Set down the whole listing that follows, precisely as written.

- [Stored data]:

□ □ □ □ □ □ □

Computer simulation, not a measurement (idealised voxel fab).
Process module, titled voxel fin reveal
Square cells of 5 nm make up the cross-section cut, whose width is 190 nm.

□ □ □ □ □ □ □

- [Worked solution]:
Computer simulation, not a measurement (idealised voxel fab).
Process module, titled voxel fin reveal
Square cells of 5 nm make up the cross-section cut, whose width is 190 nm.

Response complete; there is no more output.